BEGIN
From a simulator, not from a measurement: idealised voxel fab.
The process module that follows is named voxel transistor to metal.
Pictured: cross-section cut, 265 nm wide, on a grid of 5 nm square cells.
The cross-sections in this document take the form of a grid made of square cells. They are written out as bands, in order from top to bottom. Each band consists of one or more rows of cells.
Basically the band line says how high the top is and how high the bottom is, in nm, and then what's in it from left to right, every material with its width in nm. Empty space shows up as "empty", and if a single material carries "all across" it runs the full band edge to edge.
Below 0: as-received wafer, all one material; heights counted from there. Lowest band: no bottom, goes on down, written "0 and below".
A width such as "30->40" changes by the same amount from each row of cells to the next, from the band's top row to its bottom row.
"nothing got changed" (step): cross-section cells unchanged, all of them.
END

Brief =
Would you write the records out again, word for word?

Reply =
From a simulator, not from a measurement: idealised voxel fab.
The process module that follows is named voxel transistor to metal.
Pictured: cross-section cut, 265 nm wide, on a grid of 5 nm square cells.
The cross-sections in this document take the form of a grid made of square cells. They are written out as bands, in order from top to bottom. Each band consists of one or more rows of cells.
Basically the band line says how high the top is and how high the bottom is, in nm, and then what's in it from left to right, every material with its width in nm. Empty space shows up as "empty", and if a single material carries "all across" it runs the full band edge to edge.
Below 0: as-received wafer, all one material; heights counted from there. Lowest band: no bottom, goes on down, written "0 and below".
A width such as "30->40" changes by the same amount from each row of cells to the next, from the band's top row to its bottom row.
"nothing got changed" (step): cross-section cells unchanged, all of them.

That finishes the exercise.